══════════════════════════════

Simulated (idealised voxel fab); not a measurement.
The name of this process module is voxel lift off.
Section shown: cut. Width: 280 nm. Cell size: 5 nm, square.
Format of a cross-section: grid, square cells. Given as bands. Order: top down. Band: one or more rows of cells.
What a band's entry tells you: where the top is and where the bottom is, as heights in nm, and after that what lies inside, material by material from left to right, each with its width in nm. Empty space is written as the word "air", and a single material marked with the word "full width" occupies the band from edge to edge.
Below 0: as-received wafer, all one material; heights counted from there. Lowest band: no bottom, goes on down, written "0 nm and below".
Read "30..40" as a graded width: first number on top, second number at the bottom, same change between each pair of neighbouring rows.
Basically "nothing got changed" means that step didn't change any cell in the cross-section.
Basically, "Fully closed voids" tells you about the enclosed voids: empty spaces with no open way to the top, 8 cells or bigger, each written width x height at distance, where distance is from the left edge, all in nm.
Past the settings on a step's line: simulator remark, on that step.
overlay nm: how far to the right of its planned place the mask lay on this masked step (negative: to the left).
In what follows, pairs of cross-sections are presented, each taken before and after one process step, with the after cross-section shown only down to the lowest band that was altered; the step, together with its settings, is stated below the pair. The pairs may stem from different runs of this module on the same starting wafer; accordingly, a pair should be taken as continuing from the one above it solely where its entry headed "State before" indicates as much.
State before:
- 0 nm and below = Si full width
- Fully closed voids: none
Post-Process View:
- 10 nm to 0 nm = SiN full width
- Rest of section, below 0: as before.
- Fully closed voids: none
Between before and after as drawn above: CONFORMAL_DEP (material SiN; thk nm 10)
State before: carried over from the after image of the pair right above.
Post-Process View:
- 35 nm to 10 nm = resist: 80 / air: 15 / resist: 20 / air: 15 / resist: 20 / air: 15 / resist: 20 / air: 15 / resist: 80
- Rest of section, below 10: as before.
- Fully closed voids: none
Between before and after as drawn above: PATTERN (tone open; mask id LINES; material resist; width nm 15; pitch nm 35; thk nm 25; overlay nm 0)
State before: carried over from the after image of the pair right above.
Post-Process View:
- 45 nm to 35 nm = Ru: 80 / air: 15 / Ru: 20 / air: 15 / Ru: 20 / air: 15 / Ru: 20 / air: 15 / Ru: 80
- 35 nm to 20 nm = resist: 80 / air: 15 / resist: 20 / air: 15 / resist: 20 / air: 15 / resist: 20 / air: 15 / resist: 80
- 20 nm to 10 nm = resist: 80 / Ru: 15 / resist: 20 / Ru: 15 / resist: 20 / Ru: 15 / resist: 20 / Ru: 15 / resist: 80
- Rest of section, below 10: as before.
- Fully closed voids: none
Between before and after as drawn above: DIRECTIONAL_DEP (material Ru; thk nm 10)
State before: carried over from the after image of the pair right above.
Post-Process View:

══════════════════════════════

◆ **BRIEF**
Keep to the lines above, from the first one through the line where "Format of a" appears, and copy them exactly.

◆ **PROBLEM SOLUTION**
Simulated (idealised voxel fab); not a measurement.
The name of this process module is voxel lift off.
Section shown: cut. Width: 280 nm. Cell size: 5 nm, square.
Format of a cross-section: grid, square cells. Given as bands. Order: top down. Band: one or more rows of cells.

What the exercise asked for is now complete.